- _REQUIREMENT_
Among the lines below, take the one holding "S3: speed of the pad under the wafer; m/s", the one holding "R1: time until", and all lines between them. Set them down exactly.

- _DATASET EXTRACT_
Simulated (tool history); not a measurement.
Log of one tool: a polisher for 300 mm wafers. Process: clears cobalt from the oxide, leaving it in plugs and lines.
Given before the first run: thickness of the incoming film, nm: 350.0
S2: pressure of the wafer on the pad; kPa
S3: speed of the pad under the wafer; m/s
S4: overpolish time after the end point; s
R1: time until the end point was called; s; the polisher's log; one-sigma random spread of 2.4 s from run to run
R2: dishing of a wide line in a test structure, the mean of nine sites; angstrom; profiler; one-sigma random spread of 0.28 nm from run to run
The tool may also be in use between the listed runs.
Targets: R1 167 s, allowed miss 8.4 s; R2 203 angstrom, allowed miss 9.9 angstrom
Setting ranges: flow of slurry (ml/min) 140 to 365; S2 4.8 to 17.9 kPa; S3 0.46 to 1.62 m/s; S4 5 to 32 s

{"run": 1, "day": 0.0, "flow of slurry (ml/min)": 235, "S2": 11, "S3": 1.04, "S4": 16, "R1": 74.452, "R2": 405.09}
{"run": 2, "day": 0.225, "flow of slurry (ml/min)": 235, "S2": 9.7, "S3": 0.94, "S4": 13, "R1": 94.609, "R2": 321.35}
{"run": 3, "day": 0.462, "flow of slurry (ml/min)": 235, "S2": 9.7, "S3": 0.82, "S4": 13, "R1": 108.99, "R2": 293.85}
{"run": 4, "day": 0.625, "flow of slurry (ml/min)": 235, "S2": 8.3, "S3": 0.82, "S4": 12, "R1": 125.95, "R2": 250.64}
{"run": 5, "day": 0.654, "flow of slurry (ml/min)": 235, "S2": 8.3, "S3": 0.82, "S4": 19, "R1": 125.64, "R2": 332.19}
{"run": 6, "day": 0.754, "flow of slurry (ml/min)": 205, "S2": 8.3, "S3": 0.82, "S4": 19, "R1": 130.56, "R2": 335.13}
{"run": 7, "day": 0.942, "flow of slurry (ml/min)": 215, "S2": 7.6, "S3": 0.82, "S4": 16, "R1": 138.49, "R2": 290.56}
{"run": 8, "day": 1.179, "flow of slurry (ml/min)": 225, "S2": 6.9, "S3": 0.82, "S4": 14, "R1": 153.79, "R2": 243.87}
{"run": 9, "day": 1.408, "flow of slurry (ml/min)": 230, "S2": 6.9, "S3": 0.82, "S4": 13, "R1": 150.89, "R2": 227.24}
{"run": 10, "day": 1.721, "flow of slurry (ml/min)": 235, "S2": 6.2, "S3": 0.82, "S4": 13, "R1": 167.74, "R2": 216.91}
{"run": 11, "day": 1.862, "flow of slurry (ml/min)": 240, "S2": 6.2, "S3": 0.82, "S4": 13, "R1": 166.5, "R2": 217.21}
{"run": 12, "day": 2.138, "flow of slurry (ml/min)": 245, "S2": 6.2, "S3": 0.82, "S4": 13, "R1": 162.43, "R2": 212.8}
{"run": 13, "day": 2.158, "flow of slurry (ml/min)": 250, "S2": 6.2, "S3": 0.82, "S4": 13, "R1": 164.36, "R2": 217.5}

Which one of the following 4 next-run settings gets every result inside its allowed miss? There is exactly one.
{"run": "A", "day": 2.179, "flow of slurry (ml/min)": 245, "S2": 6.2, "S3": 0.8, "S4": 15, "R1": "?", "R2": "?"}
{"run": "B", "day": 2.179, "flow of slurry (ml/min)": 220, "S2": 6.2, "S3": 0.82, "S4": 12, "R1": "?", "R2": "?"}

- _PROBLEM SOLUTION_
S3: speed of the pad under the wafer; m/s
S4: overpolish time after the end point; s
R1: time until the end point was called; s; the polisher's log; one-sigma random spread of 2.4 s from run to run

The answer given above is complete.